Raw data:
-- Opening Marker --
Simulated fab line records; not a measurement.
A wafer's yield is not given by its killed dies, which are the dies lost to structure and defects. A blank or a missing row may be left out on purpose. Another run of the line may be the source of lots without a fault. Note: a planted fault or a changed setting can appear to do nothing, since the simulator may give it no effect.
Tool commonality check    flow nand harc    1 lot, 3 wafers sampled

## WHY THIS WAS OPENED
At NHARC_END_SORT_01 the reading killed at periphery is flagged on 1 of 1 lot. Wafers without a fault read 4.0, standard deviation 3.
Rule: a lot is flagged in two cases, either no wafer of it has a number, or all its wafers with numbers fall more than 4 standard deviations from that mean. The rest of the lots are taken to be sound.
-- Closing Marker --

Work order: Once you have read the records above, please copy them out exactly.

Solution:
Simulated fab line records; not a measurement.
A wafer's yield is not given by its killed dies, which are the dies lost to structure and defects. A blank or a missing row may be left out on purpose. Another run of the line may be the source of lots without a fault. Note: a planted fault or a changed setting can appear to do nothing, since the simulator may give it no effect.
Tool commonality check    flow nand harc    1 lot, 3 wafers sampled

## WHY THIS WAS OPENED
At NHARC_END_SORT_01 the reading killed at periphery is flagged on 1 of 1 lot. Wafers without a fault read 4.0, standard deviation 3.
Rule: a lot is flagged in two cases, either no wafer of it has a number, or all its wafers with numbers fall more than 4 standard deviations from that mean. The rest of the lots are taken to be sound.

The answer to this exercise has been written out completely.